> [Assigned task]: Look through the data below and extract, unchanged, the lines from the one that contains "the route's steps" to the one that contains "- n2_flow_sccm=300", both included.

> [Data shown]:
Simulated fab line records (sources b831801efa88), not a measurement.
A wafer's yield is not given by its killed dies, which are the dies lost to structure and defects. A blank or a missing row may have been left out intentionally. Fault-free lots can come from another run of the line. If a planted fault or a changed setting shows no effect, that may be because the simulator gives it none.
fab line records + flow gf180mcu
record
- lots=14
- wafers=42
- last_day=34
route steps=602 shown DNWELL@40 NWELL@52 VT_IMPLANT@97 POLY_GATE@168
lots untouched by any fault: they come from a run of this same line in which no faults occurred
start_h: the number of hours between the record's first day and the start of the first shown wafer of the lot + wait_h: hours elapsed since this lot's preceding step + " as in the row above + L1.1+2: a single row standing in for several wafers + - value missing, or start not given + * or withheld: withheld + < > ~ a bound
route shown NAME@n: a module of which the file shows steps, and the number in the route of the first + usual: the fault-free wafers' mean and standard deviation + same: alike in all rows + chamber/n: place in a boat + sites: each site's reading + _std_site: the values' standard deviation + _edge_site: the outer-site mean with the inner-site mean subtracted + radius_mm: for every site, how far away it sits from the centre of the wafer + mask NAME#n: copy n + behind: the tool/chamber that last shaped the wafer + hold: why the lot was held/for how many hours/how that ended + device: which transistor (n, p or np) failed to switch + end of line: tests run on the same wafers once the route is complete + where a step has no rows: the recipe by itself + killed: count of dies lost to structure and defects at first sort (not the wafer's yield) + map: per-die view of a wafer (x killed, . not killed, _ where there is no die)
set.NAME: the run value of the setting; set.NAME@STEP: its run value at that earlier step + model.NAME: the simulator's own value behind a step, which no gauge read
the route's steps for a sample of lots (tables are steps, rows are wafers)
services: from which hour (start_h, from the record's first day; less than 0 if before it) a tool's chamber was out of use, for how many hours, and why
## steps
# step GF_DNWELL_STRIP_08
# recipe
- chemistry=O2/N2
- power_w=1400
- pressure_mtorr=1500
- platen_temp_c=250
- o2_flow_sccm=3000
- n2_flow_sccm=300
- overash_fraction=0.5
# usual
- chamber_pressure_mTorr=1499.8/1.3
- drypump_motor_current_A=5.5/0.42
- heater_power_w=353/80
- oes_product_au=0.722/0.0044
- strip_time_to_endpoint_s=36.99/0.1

> [Task solution]:
the route's steps for a sample of lots (tables are steps, rows are wafers)
services: from which hour (start_h, from the record's first day; less than 0 if before it) a tool's chamber was out of use, for how many hours, and why
## steps
# step GF_DNWELL_STRIP_08
# recipe
- chemistry=O2/N2
- power_w=1400
- pressure_mtorr=1500
- platen_temp_c=250
- o2_flow_sccm=3000
- n2_flow_sccm=300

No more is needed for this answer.